-------

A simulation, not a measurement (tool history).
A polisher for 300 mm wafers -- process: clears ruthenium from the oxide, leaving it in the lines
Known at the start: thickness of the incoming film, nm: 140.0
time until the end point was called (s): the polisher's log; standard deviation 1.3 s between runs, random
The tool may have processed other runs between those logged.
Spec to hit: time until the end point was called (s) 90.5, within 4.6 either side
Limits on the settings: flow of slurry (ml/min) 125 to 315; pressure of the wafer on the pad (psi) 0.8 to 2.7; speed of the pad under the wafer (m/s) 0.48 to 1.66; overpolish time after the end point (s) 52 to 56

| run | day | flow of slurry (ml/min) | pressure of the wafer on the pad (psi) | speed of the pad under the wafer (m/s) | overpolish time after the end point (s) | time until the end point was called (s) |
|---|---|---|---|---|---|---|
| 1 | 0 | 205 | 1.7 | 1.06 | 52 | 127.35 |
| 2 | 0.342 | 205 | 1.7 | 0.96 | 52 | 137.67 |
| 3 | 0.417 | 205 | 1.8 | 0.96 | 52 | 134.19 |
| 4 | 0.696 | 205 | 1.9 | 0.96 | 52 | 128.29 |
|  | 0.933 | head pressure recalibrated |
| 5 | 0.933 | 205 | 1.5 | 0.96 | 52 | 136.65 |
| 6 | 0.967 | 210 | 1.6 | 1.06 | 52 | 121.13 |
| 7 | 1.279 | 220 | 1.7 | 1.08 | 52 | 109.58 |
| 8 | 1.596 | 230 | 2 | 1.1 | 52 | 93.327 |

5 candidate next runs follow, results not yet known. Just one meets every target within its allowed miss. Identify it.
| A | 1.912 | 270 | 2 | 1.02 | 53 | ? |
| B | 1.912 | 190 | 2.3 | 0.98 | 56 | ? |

-------

ASSIGNMENT - The entries shown above must be reproduced in full, exactly as written.

EXERCISE ANSWER -
A simulation, not a measurement (tool history).
A polisher for 300 mm wafers -- process: clears ruthenium from the oxide, leaving it in the lines
Known at the start: thickness of the incoming film, nm: 140.0
time until the end point was called (s): the polisher's log; standard deviation 1.3 s between runs, random
The tool may have processed other runs between those logged.
Spec to hit: time until the end point was called (s) 90.5, within 4.6 either side
Limits on the settings: flow of slurry (ml/min) 125 to 315; pressure of the wafer on the pad (psi) 0.8 to 2.7; speed of the pad under the wafer (m/s) 0.48 to 1.66; overpolish time after the end point (s) 52 to 56

| run | day | flow of slurry (ml/min) | pressure of the wafer on the pad (psi) | speed of the pad under the wafer (m/s) | overpolish time after the end point (s) | time until the end point was called (s) |
|---|---|---|---|---|---|---|
| 1 | 0 | 205 | 1.7 | 1.06 | 52 | 127.35 |
| 2 | 0.342 | 205 | 1.7 | 0.96 | 52 | 137.67 |
| 3 | 0.417 | 205 | 1.8 | 0.96 | 52 | 134.19 |
| 4 | 0.696 | 205 | 1.9 | 0.96 | 52 | 128.29 |
|  | 0.933 | head pressure recalibrated |
| 5 | 0.933 | 205 | 1.5 | 0.96 | 52 | 136.65 |
| 6 | 0.967 | 210 | 1.6 | 1.06 | 52 | 121.13 |
| 7 | 1.279 | 220 | 1.7 | 1.08 | 52 | 109.58 |
| 8 | 1.596 | 230 | 2 | 1.1 | 52 | 93.327 |

5 candidate next runs follow, results not yet known. Just one meets every target within its allowed miss. Identify it.
| A | 1.912 | 270 | 2 | 1.02 | 53 | ? |
| B | 1.912 | 190 | 2.3 | 0.98 | 56 | ? |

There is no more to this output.